» Data:
──────
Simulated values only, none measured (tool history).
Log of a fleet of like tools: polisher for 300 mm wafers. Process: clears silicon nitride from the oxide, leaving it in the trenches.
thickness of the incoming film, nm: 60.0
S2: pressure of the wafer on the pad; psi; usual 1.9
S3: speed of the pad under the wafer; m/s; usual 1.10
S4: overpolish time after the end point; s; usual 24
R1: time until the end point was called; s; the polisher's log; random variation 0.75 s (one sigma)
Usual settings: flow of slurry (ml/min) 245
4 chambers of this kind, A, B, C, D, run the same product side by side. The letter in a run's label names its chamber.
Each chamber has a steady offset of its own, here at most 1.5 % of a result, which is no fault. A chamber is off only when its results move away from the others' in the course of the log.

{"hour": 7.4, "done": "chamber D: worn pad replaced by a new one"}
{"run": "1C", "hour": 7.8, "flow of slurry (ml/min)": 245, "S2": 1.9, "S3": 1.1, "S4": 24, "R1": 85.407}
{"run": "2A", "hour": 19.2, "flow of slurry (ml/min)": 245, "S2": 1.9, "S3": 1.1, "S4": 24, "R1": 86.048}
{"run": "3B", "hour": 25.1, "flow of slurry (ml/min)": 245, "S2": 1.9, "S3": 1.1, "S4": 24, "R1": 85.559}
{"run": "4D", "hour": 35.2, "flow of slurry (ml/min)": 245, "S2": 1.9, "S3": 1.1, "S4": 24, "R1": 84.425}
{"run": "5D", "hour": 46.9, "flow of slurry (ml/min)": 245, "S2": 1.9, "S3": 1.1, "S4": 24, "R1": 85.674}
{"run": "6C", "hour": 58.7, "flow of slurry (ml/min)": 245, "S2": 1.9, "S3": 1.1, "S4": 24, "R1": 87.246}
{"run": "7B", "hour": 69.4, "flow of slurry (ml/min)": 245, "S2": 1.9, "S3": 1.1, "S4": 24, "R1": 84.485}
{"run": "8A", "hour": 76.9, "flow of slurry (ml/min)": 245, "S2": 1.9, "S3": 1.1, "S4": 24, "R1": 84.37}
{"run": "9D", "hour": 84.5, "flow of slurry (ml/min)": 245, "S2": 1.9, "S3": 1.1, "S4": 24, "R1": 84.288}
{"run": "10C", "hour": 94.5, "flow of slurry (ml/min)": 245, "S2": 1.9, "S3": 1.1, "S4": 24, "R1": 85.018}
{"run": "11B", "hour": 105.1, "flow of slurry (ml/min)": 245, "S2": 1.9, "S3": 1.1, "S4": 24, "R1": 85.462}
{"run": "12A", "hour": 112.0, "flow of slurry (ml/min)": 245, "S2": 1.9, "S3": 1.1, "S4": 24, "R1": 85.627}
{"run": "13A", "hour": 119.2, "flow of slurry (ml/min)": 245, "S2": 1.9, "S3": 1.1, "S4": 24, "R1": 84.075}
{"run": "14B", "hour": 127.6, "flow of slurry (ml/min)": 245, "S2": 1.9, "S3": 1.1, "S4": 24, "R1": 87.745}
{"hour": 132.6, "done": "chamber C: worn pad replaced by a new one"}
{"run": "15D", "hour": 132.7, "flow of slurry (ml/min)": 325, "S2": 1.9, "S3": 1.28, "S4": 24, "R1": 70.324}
──────

» Work task:
Output the first line of the entries above and every line after it, exactly as written, ending with the line that contains "S3: speed of".

» Solution:
Simulated values only, none measured (tool history).
Log of a fleet of like tools: polisher for 300 mm wafers. Process: clears silicon nitride from the oxide, leaving it in the trenches.
thickness of the incoming film, nm: 60.0
S2: pressure of the wafer on the pad; psi; usual 1.9
S3: speed of the pad under the wafer; m/s; usual 1.10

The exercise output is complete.